Action item =>
Set down, exactly, every line from the top of the listing through the one holding "Square cells in".

Material provided =>
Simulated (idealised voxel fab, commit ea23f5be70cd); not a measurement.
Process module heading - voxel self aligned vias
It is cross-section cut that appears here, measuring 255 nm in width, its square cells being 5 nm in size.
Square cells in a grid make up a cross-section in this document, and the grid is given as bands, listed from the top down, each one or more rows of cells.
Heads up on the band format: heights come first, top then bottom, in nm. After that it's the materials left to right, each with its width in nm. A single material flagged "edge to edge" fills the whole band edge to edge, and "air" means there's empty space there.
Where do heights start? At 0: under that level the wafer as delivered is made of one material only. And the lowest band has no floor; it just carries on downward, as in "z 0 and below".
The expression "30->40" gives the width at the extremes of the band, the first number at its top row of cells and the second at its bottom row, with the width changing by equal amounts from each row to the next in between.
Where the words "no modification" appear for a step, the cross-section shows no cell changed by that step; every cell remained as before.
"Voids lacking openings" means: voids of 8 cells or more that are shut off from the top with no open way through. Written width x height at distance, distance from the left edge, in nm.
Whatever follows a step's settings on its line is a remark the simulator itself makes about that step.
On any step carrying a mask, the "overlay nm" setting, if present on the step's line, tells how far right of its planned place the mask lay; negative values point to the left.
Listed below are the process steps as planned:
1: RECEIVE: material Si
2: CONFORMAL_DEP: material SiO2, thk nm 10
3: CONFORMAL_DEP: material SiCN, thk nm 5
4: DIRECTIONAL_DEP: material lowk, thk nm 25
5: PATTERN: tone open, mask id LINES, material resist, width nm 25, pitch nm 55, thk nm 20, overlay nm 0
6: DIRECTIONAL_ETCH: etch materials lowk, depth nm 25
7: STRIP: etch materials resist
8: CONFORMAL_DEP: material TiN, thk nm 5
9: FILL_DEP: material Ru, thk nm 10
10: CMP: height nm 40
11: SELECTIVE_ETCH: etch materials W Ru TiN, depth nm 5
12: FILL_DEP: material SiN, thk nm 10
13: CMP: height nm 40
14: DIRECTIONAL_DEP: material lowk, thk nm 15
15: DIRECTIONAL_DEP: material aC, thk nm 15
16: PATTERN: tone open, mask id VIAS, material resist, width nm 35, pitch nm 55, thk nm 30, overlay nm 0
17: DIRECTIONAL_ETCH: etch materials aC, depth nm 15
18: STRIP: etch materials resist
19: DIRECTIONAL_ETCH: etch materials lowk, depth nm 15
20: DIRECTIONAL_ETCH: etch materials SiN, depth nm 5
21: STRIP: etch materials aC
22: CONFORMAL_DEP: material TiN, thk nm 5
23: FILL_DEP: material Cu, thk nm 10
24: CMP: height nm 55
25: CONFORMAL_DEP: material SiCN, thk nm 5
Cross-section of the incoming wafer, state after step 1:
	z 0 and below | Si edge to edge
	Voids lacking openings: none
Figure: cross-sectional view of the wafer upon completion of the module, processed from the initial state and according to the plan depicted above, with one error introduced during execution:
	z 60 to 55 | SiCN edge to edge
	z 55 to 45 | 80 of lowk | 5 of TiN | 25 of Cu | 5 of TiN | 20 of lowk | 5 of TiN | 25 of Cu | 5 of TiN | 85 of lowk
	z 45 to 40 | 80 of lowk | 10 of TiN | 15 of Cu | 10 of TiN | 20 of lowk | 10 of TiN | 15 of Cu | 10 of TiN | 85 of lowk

Written solution =>
Simulated (idealised voxel fab, commit ea23f5be70cd); not a measurement.
Process module heading - voxel self aligned vias
It is cross-section cut that appears here, measuring 255 nm in width, its square cells being 5 nm in size.
Square cells in a grid make up a cross-section in this document, and the grid is given as bands, listed from the top down, each one or more rows of cells.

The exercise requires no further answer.